Work task:
Among the entries below, only the lines starting at the one with "(and 107 other places)" and ending at the one with "Later steps of the flow acting", both included, are to be printed exactly.

========================================================================
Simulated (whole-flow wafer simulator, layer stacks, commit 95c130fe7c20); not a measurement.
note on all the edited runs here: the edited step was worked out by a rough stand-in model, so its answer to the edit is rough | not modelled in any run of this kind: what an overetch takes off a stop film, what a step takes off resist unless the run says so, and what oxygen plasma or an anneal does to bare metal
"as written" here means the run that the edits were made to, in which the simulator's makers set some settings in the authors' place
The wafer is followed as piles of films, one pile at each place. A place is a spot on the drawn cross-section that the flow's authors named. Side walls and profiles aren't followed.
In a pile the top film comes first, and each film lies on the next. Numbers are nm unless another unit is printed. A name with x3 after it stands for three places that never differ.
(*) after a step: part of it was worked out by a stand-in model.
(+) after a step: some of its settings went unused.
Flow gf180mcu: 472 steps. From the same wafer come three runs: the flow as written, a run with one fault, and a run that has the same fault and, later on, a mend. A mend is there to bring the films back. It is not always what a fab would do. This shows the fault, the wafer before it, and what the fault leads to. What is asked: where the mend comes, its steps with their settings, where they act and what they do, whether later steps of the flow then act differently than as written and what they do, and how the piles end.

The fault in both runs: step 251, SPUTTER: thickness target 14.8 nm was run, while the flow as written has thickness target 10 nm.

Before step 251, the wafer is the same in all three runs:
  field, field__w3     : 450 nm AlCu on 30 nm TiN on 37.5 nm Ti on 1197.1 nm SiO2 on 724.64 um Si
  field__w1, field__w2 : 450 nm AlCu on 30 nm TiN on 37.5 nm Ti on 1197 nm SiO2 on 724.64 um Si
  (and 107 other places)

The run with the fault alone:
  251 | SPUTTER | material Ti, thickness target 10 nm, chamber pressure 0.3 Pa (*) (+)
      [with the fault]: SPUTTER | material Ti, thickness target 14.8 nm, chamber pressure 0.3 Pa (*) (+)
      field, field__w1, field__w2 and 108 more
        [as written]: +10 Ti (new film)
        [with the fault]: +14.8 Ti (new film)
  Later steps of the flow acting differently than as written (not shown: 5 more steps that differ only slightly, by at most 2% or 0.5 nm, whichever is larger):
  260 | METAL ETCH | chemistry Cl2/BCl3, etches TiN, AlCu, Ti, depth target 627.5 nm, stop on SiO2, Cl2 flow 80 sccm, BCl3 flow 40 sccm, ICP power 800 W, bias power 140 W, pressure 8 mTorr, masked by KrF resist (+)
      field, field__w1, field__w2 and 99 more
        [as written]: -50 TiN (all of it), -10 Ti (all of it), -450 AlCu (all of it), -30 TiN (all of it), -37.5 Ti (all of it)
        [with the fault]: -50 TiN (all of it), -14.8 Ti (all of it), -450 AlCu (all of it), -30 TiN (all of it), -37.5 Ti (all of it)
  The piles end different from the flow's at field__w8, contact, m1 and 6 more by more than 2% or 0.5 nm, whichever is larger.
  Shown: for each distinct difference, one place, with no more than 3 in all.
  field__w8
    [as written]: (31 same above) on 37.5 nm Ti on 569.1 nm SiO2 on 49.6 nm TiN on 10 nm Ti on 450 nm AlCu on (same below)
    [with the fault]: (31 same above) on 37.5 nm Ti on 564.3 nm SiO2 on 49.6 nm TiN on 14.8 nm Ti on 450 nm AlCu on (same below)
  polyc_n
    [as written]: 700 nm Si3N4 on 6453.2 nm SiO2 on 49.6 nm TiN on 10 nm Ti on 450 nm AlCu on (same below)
========================================================================

Written response:
  (and 107 other places)

The run with the fault alone:
  251 | SPUTTER | material Ti, thickness target 10 nm, chamber pressure 0.3 Pa (*) (+)
      [with the fault]: SPUTTER | material Ti, thickness target 14.8 nm, chamber pressure 0.3 Pa (*) (+)
      field, field__w1, field__w2 and 108 more
        [as written]: +10 Ti (new film)
        [with the fault]: +14.8 Ti (new film)
  Later steps of the flow acting differently than as written (not shown: 5 more steps that differ only slightly, by at most 2% or 0.5 nm, whichever is larger):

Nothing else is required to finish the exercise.